= REQUIRED ACTION =
The required output is every line from the beginning of the entries below through the line that includes "stack: empty 20, SiARC", copied exactly.

═══ SOURCE INFORMATION

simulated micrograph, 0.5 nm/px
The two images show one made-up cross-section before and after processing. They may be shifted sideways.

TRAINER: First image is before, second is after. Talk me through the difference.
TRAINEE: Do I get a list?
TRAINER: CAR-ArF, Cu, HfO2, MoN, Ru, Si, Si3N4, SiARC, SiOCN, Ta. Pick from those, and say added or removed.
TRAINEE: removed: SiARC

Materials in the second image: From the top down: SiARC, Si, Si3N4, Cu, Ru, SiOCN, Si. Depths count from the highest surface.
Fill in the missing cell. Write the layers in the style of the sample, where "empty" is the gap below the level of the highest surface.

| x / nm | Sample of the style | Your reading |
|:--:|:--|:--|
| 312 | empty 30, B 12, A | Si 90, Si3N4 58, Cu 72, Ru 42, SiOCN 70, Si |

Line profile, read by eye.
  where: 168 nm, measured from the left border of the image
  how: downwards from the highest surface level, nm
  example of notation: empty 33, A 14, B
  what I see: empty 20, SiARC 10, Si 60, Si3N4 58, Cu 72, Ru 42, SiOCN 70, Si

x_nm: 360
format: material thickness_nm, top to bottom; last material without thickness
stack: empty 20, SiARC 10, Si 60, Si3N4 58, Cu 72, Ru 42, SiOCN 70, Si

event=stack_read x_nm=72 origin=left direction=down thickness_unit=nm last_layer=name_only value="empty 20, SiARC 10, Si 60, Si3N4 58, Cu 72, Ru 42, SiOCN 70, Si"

══════

= REPLY =
simulated micrograph, 0.5 nm/px
The two images show one made-up cross-section before and after processing. They may be shifted sideways.

TRAINER: First image is before, second is after. Talk me through the difference.
TRAINEE: Do I get a list?
TRAINER: CAR-ArF, Cu, HfO2, MoN, Ru, Si, Si3N4, SiARC, SiOCN, Ta. Pick from those, and say added or removed.
TRAINEE: removed: SiARC

Materials in the second image: From the top down: SiARC, Si, Si3N4, Cu, Ru, SiOCN, Si. Depths count from the highest surface.
Fill in the missing cell. Write the layers in the style of the sample, where "empty" is the gap below the level of the highest surface.

| x / nm | Sample of the style | Your reading |
|:--:|:--|:--|
| 312 | empty 30, B 12, A | Si 90, Si3N4 58, Cu 72, Ru 42, SiOCN 70, Si |

Line profile, read by eye.
  where: 168 nm, measured from the left border of the image
  how: downwards from the highest surface level, nm
  example of notation: empty 33, A 14, B
  what I see: empty 20, SiARC 10, Si 60, Si3N4 58, Cu 72, Ru 42, SiOCN 70, Si

x_nm: 360
format: material thickness_nm, top to bottom; last material without thickness
stack: empty 20, SiARC 10, Si 60, Si3N4 58, Cu 72, Ru 42, SiOCN 70, Si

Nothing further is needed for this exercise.